§ **Work instruction**
Word for word, copy the entire listing.

§ **Dataset**
--------

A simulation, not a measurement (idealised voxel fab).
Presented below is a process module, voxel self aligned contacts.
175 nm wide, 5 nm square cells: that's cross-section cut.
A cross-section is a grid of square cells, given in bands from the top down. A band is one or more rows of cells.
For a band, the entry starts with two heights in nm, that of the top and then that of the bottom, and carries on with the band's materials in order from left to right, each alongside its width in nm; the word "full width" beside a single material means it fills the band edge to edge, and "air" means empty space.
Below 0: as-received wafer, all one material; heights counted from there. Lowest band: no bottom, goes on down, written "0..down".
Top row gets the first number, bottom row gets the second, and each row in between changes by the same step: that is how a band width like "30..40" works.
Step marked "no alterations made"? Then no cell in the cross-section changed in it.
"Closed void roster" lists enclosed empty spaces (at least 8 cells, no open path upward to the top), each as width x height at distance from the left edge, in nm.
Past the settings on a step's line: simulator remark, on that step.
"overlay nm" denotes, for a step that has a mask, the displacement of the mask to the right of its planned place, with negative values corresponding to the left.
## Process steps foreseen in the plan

--------

§ **Exercise response**
A simulation, not a measurement (idealised voxel fab).
Presented below is a process module, voxel self aligned contacts.
175 nm wide, 5 nm square cells: that's cross-section cut.
A cross-section is a grid of square cells, given in bands from the top down. A band is one or more rows of cells.
For a band, the entry starts with two heights in nm, that of the top and then that of the bottom, and carries on with the band's materials in order from left to right, each alongside its width in nm; the word "full width" beside a single material means it fills the band edge to edge, and "air" means empty space.
Below 0: as-received wafer, all one material; heights counted from there. Lowest band: no bottom, goes on down, written "0..down".
Top row gets the first number, bottom row gets the second, and each row in between changes by the same step: that is how a band width like "30..40" works.
Step marked "no alterations made"? Then no cell in the cross-section changed in it.
"Closed void roster" lists enclosed empty spaces (at least 8 cells, no open path upward to the top), each as width x height at distance from the left edge, in nm.
Past the settings on a step's line: simulator remark, on that step.
"overlay nm" denotes, for a step that has a mask, the displacement of the mask to the right of its planned place, with negative values corresponding to the left.
## Process steps foreseen in the plan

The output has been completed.